* WORK ORDER *
Set down, please, exactly the lines below that run from the line with "chuck_c: chuck's temperature" to the line with "warmer_back_c: how much", both lines included.

* GIVEN INFORMATION *
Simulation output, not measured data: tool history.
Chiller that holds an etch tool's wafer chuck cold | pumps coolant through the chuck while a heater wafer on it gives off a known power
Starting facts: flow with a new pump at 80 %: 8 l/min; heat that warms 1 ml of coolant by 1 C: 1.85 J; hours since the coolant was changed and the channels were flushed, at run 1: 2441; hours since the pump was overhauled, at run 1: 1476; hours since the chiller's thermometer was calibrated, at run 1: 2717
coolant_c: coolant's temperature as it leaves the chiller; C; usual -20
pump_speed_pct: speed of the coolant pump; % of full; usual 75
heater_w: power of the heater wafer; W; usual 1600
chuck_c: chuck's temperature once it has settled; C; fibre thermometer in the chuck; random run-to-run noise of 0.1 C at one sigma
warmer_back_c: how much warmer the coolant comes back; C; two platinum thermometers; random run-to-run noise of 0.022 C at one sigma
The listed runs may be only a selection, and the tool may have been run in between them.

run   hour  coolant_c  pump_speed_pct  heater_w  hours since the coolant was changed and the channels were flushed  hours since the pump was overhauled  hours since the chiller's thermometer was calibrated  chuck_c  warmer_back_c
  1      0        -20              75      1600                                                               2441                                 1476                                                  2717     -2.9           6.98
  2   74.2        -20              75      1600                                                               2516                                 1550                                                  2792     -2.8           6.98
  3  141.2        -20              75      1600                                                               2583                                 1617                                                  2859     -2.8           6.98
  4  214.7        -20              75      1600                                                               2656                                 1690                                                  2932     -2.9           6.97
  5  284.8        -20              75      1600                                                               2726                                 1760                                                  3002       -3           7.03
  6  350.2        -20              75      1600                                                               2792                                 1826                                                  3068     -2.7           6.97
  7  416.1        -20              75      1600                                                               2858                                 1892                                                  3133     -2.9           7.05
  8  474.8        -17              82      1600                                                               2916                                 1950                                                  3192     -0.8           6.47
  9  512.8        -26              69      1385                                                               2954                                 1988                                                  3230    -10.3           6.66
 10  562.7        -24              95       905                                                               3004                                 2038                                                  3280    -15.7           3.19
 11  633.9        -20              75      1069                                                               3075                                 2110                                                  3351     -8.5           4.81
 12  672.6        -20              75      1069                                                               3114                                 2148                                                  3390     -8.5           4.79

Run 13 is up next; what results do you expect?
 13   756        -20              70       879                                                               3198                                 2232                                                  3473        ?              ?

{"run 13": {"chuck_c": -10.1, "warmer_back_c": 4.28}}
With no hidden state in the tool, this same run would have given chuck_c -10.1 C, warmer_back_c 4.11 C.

* WRITTEN SOLUTION *
chuck_c: chuck's temperature once it has settled; C; fibre thermometer in the chuck; random run-to-run noise of 0.1 C at one sigma
warmer_back_c: how much warmer the coolant comes back; C; two platinum thermometers; random run-to-run noise of 0.022 C at one sigma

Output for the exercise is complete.